-------------------------

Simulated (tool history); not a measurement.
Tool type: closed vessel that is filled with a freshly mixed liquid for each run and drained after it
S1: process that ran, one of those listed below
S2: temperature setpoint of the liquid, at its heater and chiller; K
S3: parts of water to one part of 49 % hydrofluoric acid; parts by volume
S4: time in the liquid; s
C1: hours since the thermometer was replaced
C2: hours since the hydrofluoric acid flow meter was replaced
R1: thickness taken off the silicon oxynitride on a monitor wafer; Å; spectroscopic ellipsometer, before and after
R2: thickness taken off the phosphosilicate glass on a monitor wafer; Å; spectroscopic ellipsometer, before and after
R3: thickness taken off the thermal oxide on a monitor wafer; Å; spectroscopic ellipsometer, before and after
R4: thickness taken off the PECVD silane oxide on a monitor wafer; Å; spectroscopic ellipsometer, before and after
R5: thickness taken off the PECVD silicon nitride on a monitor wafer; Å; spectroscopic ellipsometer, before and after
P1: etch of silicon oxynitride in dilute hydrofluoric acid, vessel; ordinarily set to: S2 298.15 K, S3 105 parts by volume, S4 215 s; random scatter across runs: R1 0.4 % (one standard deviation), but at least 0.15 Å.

-------------------------

- **Work order**: Please output every record, keeping each line exact.

- **Worked solution**:
Simulated (tool history); not a measurement.
Tool type: closed vessel that is filled with a freshly mixed liquid for each run and drained after it
S1: process that ran, one of those listed below
S2: temperature setpoint of the liquid, at its heater and chiller; K
S3: parts of water to one part of 49 % hydrofluoric acid; parts by volume
S4: time in the liquid; s
C1: hours since the thermometer was replaced
C2: hours since the hydrofluoric acid flow meter was replaced
R1: thickness taken off the silicon oxynitride on a monitor wafer; Å; spectroscopic ellipsometer, before and after
R2: thickness taken off the phosphosilicate glass on a monitor wafer; Å; spectroscopic ellipsometer, before and after
R3: thickness taken off the thermal oxide on a monitor wafer; Å; spectroscopic ellipsometer, before and after
R4: thickness taken off the PECVD silane oxide on a monitor wafer; Å; spectroscopic ellipsometer, before and after
R5: thickness taken off the PECVD silicon nitride on a monitor wafer; Å; spectroscopic ellipsometer, before and after
P1: etch of silicon oxynitride in dilute hydrofluoric acid, vessel; ordinarily set to: S2 298.15 K, S3 105 parts by volume, S4 215 s; random scatter across runs: R1 0.4 % (one standard deviation), but at least 0.15 Å.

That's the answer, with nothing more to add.